** SUPPLIED INFORMATION **
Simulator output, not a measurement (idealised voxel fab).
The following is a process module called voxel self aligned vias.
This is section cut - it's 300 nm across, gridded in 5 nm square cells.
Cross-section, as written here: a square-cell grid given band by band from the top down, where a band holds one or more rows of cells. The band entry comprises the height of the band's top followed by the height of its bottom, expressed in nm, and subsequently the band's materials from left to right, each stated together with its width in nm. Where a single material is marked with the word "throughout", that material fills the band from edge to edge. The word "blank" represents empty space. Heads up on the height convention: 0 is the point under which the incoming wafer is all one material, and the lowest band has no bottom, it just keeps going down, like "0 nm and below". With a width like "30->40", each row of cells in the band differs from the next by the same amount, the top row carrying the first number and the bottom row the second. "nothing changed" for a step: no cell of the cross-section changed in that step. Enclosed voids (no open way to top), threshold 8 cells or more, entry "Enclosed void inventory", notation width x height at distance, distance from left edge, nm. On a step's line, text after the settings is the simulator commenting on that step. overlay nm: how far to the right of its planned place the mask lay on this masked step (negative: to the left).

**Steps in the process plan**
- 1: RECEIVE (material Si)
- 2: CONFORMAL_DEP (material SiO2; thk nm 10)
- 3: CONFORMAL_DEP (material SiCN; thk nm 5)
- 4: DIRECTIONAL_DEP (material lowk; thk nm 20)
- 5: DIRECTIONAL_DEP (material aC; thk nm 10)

** REQUIREMENT **
Reproduce exactly the lines from the beginning of the entries above up to and including the line that contains "This is section".

** TASK RESULT **
Simulator output, not a measurement (idealised voxel fab).
The following is a process module called voxel self aligned vias.
This is section cut - it's 300 nm across, gridded in 5 nm square cells.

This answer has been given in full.